_REQUIREMENT_: Please repeat the data exactly, leaving nothing out.

_EXTRACTED ENTRIES_:
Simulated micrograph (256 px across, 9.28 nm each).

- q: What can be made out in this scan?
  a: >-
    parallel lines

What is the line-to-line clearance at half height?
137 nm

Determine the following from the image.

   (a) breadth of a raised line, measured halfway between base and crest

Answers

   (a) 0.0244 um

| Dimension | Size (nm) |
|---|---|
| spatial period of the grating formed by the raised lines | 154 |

_TASK ANSWER_:
Simulated micrograph (256 px across, 9.28 nm each).

- q: What can be made out in this scan?
  a: >-
    parallel lines

What is the line-to-line clearance at half height?
137 nm

Determine the following from the image.

   (a) breadth of a raised line, measured halfway between base and crest

Answers

   (a) 0.0244 um

| Dimension | Size (nm) |
|---|---|
| spatial period of the grating formed by the raised lines | 154 |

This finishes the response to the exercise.